━━━ Record excerpts

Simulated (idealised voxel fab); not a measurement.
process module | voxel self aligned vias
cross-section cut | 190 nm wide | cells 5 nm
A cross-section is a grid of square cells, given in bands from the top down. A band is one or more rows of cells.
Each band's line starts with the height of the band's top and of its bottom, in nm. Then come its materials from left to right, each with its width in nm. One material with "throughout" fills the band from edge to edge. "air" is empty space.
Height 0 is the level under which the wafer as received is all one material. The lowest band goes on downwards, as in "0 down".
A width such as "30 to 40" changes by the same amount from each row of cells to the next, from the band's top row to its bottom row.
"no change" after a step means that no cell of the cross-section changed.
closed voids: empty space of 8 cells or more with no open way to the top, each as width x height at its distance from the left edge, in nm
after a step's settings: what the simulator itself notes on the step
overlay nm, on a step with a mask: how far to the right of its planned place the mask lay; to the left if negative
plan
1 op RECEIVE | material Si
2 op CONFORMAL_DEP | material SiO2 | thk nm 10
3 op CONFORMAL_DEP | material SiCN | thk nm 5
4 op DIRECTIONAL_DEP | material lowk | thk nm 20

━━━━━━

*Assigned task*:
Reproduce exactly, and only, the lines from the start of the entries through the one that contains "A cross-section is".

*Your solution*:
Simulated (idealised voxel fab); not a measurement.
process module | voxel self aligned vias
cross-section cut | 190 nm wide | cells 5 nm
A cross-section is a grid of square cells, given in bands from the top down. A band is one or more rows of cells.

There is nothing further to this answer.